++++++++++

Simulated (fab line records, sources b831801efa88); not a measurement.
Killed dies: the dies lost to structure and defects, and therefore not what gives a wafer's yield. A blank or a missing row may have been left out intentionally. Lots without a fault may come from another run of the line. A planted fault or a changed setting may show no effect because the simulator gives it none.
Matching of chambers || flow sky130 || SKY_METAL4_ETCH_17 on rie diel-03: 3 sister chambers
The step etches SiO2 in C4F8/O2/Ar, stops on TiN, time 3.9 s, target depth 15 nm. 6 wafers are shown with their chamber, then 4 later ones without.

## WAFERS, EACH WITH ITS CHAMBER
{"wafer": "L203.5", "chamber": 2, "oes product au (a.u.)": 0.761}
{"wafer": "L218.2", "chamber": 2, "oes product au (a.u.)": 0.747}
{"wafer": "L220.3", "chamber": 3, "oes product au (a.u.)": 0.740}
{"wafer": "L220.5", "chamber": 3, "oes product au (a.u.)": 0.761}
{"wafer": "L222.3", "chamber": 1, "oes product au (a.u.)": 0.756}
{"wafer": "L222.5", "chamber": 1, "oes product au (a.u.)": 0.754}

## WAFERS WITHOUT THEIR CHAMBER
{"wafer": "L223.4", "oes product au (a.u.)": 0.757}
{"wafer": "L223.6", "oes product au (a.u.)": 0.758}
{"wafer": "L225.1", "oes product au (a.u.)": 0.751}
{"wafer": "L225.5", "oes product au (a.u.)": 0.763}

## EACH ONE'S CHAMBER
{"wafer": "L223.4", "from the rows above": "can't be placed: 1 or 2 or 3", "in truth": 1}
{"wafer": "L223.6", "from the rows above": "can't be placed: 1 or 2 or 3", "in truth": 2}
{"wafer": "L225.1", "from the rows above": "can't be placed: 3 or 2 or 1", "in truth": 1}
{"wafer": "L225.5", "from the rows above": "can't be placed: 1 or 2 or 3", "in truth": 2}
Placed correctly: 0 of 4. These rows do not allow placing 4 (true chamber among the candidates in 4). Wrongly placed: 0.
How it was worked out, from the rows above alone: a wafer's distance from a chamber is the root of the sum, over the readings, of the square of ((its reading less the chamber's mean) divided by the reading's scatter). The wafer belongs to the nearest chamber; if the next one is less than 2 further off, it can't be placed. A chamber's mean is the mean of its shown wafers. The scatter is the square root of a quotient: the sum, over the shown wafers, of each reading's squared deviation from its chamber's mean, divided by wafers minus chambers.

++++++++++

→ **Work order**:
Quote exactly the first line of the entries and every line after it, stopping with the line that contains "Matching of chambers".

→ **Reply**:
Simulated (fab line records, sources b831801efa88); not a measurement.
Killed dies: the dies lost to structure and defects, and therefore not what gives a wafer's yield. A blank or a missing row may have been left out intentionally. Lots without a fault may come from another run of the line. A planted fault or a changed setting may show no effect because the simulator gives it none.
Matching of chambers || flow sky130 || SKY_METAL4_ETCH_17 on rie diel-03: 3 sister chambers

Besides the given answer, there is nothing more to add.